ASSIGNED TASK :: Could you copy all of the records below exactly as they appear?

[EXTRACTED RECORDS Boundary: Start]
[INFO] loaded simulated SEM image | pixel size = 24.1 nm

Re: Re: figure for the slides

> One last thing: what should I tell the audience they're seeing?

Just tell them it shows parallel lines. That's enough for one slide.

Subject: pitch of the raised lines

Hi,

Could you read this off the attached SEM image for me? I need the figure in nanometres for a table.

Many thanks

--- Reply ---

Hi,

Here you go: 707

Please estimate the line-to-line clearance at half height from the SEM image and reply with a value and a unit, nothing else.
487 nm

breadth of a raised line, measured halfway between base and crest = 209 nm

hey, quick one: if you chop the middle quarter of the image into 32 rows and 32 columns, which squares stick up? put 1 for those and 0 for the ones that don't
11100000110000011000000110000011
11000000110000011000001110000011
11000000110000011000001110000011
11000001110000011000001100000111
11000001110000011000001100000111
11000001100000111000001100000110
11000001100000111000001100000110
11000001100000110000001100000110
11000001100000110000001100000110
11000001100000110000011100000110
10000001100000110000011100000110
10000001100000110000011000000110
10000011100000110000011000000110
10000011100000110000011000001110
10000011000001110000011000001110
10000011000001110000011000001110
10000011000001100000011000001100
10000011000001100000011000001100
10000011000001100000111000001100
[EXTRACTED RECORDS Boundary: End]

EXPECTED ANSWER ::
[INFO] loaded simulated SEM image | pixel size = 24.1 nm

Re: Re: figure for the slides

> One last thing: what should I tell the audience they're seeing?

Just tell them it shows parallel lines. That's enough for one slide.

Subject: pitch of the raised lines

Hi,

Could you read this off the attached SEM image for me? I need the figure in nanometres for a table.

Many thanks

--- Reply ---

Hi,

Here you go: 707

Please estimate the line-to-line clearance at half height from the SEM image and reply with a value and a unit, nothing else.
487 nm

breadth of a raised line, measured halfway between base and crest = 209 nm

hey, quick one: if you chop the middle quarter of the image into 32 rows and 32 columns, which squares stick up? put 1 for those and 0 for the ones that don't
11100000110000011000000110000011
11000000110000011000001110000011
11000000110000011000001110000011
11000001110000011000001100000111
11000001110000011000001100000111
11000001100000111000001100000110
11000001100000111000001100000110
11000001100000110000001100000110
11000001100000110000001100000110
11000001100000110000011100000110
10000001100000110000011100000110
10000001100000110000011000000110
10000011100000110000011000000110
10000011100000110000011000001110
10000011000001110000011000001110
10000011000001110000011000001110
10000011000001100000011000001100
10000011000001100000011000001100
10000011000001100000111000001100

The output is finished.